■ ACTIVITY
Retype exactly the lines below, beginning with the first and ending with the line where "Process: presses needles" appears.

----- GIVEN RECORDS

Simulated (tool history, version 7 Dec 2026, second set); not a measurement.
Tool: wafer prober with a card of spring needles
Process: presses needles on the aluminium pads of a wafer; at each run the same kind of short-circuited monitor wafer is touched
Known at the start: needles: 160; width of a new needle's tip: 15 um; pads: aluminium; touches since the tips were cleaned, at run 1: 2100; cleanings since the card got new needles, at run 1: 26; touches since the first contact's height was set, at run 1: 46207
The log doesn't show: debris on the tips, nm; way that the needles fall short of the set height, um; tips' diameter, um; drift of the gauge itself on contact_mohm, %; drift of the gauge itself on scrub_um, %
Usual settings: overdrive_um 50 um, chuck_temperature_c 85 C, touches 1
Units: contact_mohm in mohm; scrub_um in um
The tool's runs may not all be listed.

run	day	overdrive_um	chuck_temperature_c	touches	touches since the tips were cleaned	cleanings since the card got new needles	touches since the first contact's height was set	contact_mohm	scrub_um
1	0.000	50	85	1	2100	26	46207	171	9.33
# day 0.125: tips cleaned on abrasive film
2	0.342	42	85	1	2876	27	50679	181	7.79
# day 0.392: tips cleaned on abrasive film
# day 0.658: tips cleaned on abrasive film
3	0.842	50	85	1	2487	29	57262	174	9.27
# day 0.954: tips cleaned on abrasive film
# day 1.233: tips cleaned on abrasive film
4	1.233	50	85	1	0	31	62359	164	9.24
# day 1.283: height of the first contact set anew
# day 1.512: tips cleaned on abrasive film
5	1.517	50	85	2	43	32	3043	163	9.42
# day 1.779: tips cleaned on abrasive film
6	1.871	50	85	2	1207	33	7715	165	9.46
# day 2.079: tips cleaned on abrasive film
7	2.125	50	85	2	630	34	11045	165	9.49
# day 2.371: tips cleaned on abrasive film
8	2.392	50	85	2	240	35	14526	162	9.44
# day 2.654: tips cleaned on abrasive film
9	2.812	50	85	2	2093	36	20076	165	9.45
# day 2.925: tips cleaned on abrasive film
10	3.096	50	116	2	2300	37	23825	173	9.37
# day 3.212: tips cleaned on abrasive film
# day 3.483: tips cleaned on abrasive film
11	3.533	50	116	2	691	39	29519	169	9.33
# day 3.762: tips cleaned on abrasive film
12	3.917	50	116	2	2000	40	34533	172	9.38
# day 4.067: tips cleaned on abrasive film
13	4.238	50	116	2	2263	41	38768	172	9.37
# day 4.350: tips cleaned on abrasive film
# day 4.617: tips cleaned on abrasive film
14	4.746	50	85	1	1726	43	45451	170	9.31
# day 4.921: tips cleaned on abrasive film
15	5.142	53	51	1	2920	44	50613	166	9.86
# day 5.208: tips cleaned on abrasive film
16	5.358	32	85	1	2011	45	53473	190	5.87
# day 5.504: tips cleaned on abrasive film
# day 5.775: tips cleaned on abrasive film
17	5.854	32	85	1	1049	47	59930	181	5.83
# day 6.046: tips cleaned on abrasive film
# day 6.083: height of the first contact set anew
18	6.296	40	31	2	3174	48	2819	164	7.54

----------

■ EXERCISE RESULT
Simulated (tool history, version 7 Dec 2026, second set); not a measurement.
Tool: wafer prober with a card of spring needles
Process: presses needles on the aluminium pads of a wafer; at each run the same kind of short-circuited monitor wafer is touched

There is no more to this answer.